__Requirement__. Restate the records in full, keeping every word as it is.

__Data supplied__.
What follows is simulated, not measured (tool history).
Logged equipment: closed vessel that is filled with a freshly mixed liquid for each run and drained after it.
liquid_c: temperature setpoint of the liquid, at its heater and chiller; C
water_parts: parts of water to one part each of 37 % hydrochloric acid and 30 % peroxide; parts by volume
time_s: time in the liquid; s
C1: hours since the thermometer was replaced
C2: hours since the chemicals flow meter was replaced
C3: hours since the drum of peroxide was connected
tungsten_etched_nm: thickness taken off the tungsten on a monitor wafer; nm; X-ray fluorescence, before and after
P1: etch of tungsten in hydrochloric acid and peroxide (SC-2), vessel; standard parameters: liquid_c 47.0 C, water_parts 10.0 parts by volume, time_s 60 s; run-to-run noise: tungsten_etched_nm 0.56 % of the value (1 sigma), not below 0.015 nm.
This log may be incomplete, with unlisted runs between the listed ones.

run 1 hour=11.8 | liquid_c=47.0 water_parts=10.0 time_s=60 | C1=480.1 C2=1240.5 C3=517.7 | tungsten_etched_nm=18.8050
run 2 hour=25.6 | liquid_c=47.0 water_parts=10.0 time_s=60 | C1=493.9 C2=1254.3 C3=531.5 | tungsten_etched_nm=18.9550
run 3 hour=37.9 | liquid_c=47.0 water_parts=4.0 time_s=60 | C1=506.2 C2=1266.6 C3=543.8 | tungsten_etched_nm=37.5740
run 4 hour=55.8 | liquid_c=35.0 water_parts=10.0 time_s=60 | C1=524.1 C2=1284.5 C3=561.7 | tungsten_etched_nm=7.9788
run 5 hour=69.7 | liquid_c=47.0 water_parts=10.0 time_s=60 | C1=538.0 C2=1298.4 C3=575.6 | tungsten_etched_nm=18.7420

__Written answer__.
What follows is simulated, not measured (tool history).
Logged equipment: closed vessel that is filled with a freshly mixed liquid for each run and drained after it.
liquid_c: temperature setpoint of the liquid, at its heater and chiller; C
water_parts: parts of water to one part each of 37 % hydrochloric acid and 30 % peroxide; parts by volume
time_s: time in the liquid; s
C1: hours since the thermometer was replaced
C2: hours since the chemicals flow meter was replaced
C3: hours since the drum of peroxide was connected
tungsten_etched_nm: thickness taken off the tungsten on a monitor wafer; nm; X-ray fluorescence, before and after
P1: etch of tungsten in hydrochloric acid and peroxide (SC-2), vessel; standard parameters: liquid_c 47.0 C, water_parts 10.0 parts by volume, time_s 60 s; run-to-run noise: tungsten_etched_nm 0.56 % of the value (1 sigma), not below 0.015 nm.
This log may be incomplete, with unlisted runs between the listed ones.

run 1 hour=11.8 | liquid_c=47.0 water_parts=10.0 time_s=60 | C1=480.1 C2=1240.5 C3=517.7 | tungsten_etched_nm=18.8050
run 2 hour=25.6 | liquid_c=47.0 water_parts=10.0 time_s=60 | C1=493.9 C2=1254.3 C3=531.5 | tungsten_etched_nm=18.9550
run 3 hour=37.9 | liquid_c=47.0 water_parts=4.0 time_s=60 | C1=506.2 C2=1266.6 C3=543.8 | tungsten_etched_nm=37.5740
run 4 hour=55.8 | liquid_c=35.0 water_parts=10.0 time_s=60 | C1=524.1 C2=1284.5 C3=561.7 | tungsten_etched_nm=7.9788
run 5 hour=69.7 | liquid_c=47.0 water_parts=10.0 time_s=60 | C1=538.0 C2=1298.4 C3=575.6 | tungsten_etched_nm=18.7420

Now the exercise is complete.